━━━━━━

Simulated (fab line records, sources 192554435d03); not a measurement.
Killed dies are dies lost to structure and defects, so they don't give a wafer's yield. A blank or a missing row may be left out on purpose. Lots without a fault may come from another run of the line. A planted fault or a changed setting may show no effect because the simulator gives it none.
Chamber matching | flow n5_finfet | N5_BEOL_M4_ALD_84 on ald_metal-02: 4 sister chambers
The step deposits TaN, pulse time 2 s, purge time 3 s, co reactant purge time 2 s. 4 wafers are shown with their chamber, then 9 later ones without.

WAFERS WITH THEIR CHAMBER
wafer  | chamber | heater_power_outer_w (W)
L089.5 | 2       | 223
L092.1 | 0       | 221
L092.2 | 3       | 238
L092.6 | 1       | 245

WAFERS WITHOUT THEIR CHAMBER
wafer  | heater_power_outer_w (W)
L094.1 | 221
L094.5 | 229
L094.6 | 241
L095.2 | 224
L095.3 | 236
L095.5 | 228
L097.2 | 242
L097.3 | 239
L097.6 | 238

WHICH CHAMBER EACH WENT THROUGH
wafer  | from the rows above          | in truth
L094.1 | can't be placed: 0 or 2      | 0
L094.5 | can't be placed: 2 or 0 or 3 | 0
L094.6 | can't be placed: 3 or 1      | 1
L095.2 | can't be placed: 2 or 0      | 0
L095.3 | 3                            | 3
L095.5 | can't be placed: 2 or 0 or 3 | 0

━━━━━━

Taking the listing above as the source, transcribe only the lines starting at the line with "L095.2 | 224" and going through the line with "L094.6 | can't", unaltered and with both ends included.

**TASK RESPONSE:**
L095.2 | 224
L095.3 | 236
L095.5 | 228
L097.2 | 242
L097.3 | 239
L097.6 | 238

WHICH CHAMBER EACH WENT THROUGH
wafer  | from the rows above          | in truth
L094.1 | can't be placed: 0 or 2      | 0
L094.5 | can't be placed: 2 or 0 or 3 | 0
L094.6 | can't be placed: 3 or 1      | 1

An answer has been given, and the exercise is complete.